Repeat the entries below exactly. Begin with the first line and end with the line that contains "Machine: four-point probe".

START Given information

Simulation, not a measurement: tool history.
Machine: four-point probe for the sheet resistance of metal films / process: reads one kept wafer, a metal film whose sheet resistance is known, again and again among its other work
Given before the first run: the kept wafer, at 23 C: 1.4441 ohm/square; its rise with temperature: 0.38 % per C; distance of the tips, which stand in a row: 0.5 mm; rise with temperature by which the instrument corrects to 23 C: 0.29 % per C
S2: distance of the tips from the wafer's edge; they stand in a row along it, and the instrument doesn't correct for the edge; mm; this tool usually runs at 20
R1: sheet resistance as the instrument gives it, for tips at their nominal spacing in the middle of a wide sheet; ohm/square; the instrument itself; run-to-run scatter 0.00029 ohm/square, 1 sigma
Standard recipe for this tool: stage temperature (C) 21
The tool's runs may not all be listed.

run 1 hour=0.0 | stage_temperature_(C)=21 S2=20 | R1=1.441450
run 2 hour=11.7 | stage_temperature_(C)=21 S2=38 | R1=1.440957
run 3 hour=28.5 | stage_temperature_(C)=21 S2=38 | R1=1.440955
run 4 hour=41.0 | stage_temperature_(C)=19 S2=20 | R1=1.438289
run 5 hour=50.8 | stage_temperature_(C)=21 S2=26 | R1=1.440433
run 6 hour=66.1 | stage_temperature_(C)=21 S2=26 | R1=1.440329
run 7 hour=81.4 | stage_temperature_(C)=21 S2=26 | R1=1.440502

END Given information

Written solution:
Simulation, not a measurement: tool history.
Machine: four-point probe for the sheet resistance of metal films / process: reads one kept wafer, a metal film whose sheet resistance is known, again and again among its other work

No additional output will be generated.